▶ _Activity_
Output only the lines from the start of the entries through the line holding "Question 4. Divide". Each line must match the original exactly.

▶ _Data for analysis_

%%

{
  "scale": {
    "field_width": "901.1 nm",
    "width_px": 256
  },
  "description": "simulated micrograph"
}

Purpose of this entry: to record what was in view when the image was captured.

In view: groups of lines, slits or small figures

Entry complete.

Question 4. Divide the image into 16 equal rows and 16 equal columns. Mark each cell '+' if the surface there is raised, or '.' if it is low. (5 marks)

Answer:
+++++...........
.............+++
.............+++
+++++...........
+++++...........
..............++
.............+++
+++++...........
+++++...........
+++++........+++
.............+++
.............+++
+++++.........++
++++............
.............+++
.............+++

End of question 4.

%%

▶ _Exercise response_
{
  "scale": {
    "field_width": "901.1 nm",
    "width_px": 256
  },
  "description": "simulated micrograph"
}

Purpose of this entry: to record what was in view when the image was captured.

In view: groups of lines, slits or small figures

Entry complete.

Question 4. Divide the image into 16 equal rows and 16 equal columns. Mark each cell '+' if the surface there is raised, or '.' if it is low. (5 marks)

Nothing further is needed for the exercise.